### Extracted entries
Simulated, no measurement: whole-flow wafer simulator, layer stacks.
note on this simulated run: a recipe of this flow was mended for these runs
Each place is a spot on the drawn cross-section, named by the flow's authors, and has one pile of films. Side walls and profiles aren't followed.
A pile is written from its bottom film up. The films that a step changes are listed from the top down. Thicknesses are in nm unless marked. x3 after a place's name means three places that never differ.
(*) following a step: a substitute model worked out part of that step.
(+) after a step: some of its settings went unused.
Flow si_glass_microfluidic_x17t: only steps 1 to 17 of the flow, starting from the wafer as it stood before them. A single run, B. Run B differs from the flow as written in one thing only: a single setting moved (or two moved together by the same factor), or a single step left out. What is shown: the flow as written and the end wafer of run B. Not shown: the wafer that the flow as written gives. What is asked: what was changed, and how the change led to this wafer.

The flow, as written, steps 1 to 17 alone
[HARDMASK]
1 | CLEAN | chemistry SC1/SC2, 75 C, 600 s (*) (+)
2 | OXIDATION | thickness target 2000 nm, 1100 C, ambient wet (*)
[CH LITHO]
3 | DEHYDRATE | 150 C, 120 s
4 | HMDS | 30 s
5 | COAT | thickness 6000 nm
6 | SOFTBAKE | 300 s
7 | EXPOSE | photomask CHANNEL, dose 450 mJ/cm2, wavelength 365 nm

### Assigned task
Repeat the records above in full, character for character.

### Answer space
Simulated, no measurement: whole-flow wafer simulator, layer stacks.
note on this simulated run: a recipe of this flow was mended for these runs
Each place is a spot on the drawn cross-section, named by the flow's authors, and has one pile of films. Side walls and profiles aren't followed.
A pile is written from its bottom film up. The films that a step changes are listed from the top down. Thicknesses are in nm unless marked. x3 after a place's name means three places that never differ.
(*) following a step: a substitute model worked out part of that step.
(+) after a step: some of its settings went unused.
Flow si_glass_microfluidic_x17t: only steps 1 to 17 of the flow, starting from the wafer as it stood before them. A single run, B. Run B differs from the flow as written in one thing only: a single setting moved (or two moved together by the same factor), or a single step left out. What is shown: the flow as written and the end wafer of run B. Not shown: the wafer that the flow as written gives. What is asked: what was changed, and how the change led to this wafer.

The flow, as written, steps 1 to 17 alone
[HARDMASK]
1 | CLEAN | chemistry SC1/SC2, 75 C, 600 s (*) (+)
2 | OXIDATION | thickness target 2000 nm, 1100 C, ambient wet (*)
[CH LITHO]
3 | DEHYDRATE | 150 C, 120 s
4 | HMDS | 30 s
5 | COAT | thickness 6000 nm
6 | SOFTBAKE | 300 s
7 | EXPOSE | photomask CHANNEL, dose 450 mJ/cm2, wavelength 365 nm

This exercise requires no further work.